**Required action:** Could you write out the opening lines of the data, word for word, stopping after the line that contains "Killed dies: the"?

**Information provided:**
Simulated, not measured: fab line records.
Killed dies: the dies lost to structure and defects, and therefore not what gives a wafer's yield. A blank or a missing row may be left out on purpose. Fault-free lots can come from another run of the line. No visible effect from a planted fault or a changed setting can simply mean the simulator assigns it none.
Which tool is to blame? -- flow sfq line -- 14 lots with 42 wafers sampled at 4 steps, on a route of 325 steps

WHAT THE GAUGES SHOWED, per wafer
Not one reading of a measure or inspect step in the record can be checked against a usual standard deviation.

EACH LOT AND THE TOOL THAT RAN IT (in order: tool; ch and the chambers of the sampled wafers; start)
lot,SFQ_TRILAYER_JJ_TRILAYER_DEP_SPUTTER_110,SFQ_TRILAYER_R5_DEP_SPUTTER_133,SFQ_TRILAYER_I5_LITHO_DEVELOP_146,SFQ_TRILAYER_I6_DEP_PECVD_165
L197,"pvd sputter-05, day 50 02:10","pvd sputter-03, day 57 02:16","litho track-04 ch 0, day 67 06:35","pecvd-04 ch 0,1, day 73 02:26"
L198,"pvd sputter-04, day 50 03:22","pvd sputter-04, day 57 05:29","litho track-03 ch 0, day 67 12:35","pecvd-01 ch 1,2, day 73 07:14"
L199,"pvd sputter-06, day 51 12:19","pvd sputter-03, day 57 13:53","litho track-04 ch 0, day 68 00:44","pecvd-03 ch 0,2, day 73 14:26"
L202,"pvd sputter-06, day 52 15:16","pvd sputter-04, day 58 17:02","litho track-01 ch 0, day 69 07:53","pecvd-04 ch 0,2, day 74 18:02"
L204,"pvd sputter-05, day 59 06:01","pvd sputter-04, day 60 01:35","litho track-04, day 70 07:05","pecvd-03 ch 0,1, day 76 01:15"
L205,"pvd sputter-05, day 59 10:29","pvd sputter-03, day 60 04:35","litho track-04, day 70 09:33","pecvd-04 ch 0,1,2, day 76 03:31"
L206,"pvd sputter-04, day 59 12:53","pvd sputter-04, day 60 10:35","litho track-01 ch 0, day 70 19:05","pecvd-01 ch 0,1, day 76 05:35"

**Written reply:**
Simulated, not measured: fab line records.
Killed dies: the dies lost to structure and defects, and therefore not what gives a wafer's yield. A blank or a missing row may be left out on purpose. Fault-free lots can come from another run of the line. No visible effect from a planted fault or a changed setting can simply mean the simulator assigns it none.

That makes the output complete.